=== Section Start ===

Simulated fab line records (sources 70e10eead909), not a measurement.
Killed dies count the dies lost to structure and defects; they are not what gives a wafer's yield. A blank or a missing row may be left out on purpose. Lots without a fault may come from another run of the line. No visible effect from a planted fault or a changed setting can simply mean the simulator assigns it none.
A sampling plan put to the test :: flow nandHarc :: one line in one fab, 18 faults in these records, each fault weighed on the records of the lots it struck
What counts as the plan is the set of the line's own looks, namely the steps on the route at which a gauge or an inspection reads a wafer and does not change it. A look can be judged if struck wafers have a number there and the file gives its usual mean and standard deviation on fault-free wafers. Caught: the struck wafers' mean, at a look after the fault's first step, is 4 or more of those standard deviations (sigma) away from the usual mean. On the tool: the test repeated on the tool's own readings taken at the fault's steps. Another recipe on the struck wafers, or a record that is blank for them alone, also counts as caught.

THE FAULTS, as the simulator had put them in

=== Section End ===

Work request ▸ Retype the whole of the material word for word.

Response area ▸
Simulated fab line records (sources 70e10eead909), not a measurement.
Killed dies count the dies lost to structure and defects; they are not what gives a wafer's yield. A blank or a missing row may be left out on purpose. Lots without a fault may come from another run of the line. No visible effect from a planted fault or a changed setting can simply mean the simulator assigns it none.
A sampling plan put to the test :: flow nandHarc :: one line in one fab, 18 faults in these records, each fault weighed on the records of the lots it struck
What counts as the plan is the set of the line's own looks, namely the steps on the route at which a gauge or an inspection reads a wafer and does not change it. A look can be judged if struck wafers have a number there and the file gives its usual mean and standard deviation on fault-free wafers. Caught: the struck wafers' mean, at a look after the fault's first step, is 4 or more of those standard deviations (sigma) away from the usual mean. On the tool: the test repeated on the tool's own readings taken at the fault's steps. Another recipe on the struck wafers, or a record that is blank for them alone, also counts as caught.

THE FAULTS, as the simulator had put them in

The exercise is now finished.